WORK REQUEST: Please give back each line of the listing, unchanged in every word.

::: INFORMATION PROVIDED :::

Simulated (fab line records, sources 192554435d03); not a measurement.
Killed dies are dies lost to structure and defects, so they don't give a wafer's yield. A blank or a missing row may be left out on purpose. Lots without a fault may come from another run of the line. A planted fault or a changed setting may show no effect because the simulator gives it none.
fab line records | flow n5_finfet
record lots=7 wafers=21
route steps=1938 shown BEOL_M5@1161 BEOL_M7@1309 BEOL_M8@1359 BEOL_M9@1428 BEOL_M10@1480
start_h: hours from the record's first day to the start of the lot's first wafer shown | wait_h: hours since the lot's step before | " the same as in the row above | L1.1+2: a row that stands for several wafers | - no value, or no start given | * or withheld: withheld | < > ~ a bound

:::

PROBLEM SOLUTION:
Simulated (fab line records, sources 192554435d03); not a measurement.
Killed dies are dies lost to structure and defects, so they don't give a wafer's yield. A blank or a missing row may be left out on purpose. Lots without a fault may come from another run of the line. A planted fault or a changed setting may show no effect because the simulator gives it none.
fab line records | flow n5_finfet
record lots=7 wafers=21
route steps=1938 shown BEOL_M5@1161 BEOL_M7@1309 BEOL_M8@1359 BEOL_M9@1428 BEOL_M10@1480
start_h: hours from the record's first day to the start of the lot's first wafer shown | wait_h: hours since the lot's step before | " the same as in the row above | L1.1+2: a row that stands for several wafers | - no value, or no start given | * or withheld: withheld | < > ~ a bound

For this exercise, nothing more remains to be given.